## BRIEF:
Each line below should be written out exactly, with none skipped.

DATA EXTRACTS Block Start

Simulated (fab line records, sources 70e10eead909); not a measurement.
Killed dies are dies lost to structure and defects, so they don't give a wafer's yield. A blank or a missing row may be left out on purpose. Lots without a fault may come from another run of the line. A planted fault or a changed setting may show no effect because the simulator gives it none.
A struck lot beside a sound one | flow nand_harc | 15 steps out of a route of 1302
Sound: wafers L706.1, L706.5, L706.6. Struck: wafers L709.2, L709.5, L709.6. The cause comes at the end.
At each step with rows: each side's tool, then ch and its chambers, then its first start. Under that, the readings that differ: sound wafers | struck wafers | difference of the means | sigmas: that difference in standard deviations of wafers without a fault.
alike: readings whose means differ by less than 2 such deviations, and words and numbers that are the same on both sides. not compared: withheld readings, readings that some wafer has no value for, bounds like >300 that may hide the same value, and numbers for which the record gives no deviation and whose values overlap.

DATA EXTRACTS Block End

## TASK ANSWER:
Simulated (fab line records, sources 70e10eead909); not a measurement.
Killed dies are dies lost to structure and defects, so they don't give a wafer's yield. A blank or a missing row may be left out on purpose. Lots without a fault may come from another run of the line. A planted fault or a changed setting may show no effect because the simulator gives it none.
A struck lot beside a sound one | flow nand_harc | 15 steps out of a route of 1302
Sound: wafers L706.1, L706.5, L706.6. Struck: wafers L709.2, L709.5, L709.6. The cause comes at the end.
At each step with rows: each side's tool, then ch and its chambers, then its first start. Under that, the readings that differ: sound wafers | struck wafers | difference of the means | sigmas: that difference in standard deviations of wafers without a fault.
alike: readings whose means differ by less than 2 such deviations, and words and numbers that are the same on both sides. not compared: withheld readings, readings that some wafer has no value for, bounds like >300 that may hide the same value, and numbers for which the record gives no deviation and whose values overlap.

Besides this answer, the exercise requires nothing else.